★ ★ ★ ★
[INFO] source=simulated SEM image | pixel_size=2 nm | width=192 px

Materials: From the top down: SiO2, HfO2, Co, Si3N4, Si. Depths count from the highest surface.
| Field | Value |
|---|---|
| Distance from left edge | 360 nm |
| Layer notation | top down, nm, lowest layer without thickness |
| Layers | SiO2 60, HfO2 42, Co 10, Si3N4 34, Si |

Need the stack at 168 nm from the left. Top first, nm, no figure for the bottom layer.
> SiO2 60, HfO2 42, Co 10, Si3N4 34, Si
★ ★ ★ ★

Action item >>
Go through the data and copy each line exactly as it was written.

Reply >>
[INFO] source=simulated SEM image | pixel_size=2 nm | width=192 px

Materials: From the top down: SiO2, HfO2, Co, Si3N4, Si. Depths count from the highest surface.
| Field | Value |
|---|---|
| Distance from left edge | 360 nm |
| Layer notation | top down, nm, lowest layer without thickness |
| Layers | SiO2 60, HfO2 42, Co 10, Si3N4 34, Si |

Need the stack at 168 nm from the left. Top first, nm, no figure for the bottom layer.
> SiO2 60, HfO2 42, Co 10, Si3N4 34, Si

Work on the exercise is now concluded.